------------

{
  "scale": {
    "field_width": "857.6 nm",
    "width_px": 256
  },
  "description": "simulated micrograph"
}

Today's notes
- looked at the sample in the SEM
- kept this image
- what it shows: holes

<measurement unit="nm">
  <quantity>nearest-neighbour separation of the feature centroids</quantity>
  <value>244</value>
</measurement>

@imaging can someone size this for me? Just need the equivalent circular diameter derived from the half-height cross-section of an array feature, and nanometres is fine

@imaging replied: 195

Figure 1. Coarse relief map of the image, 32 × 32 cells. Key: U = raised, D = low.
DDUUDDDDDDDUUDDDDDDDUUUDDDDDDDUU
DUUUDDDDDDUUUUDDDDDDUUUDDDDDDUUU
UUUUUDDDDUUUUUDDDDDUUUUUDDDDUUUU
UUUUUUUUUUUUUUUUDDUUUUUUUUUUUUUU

------------

■ Assignment
Looking back over the data above, restate word for word the lines that begin at the line with "- what it shows: holes" and end at the line with "UUUUUDDDDUUUUUDDDDDUUUUUDDDDUUUU", inclusive.

■ Answer section
- what it shows: holes

<measurement unit="nm">
  <quantity>nearest-neighbour separation of the feature centroids</quantity>
  <value>244</value>
</measurement>

@imaging can someone size this for me? Just need the equivalent circular diameter derived from the half-height cross-section of an array feature, and nanometres is fine

@imaging replied: 195

Figure 1. Coarse relief map of the image, 32 × 32 cells. Key: U = raised, D = low.
DDUUDDDDDDDUUDDDDDDDUUUDDDDDDDUU
DUUUDDDDDDUUUUDDDDDDUUUDDDDDDUUU
UUUUUDDDDUUUUUDDDDDUUUUUDDDDUUUU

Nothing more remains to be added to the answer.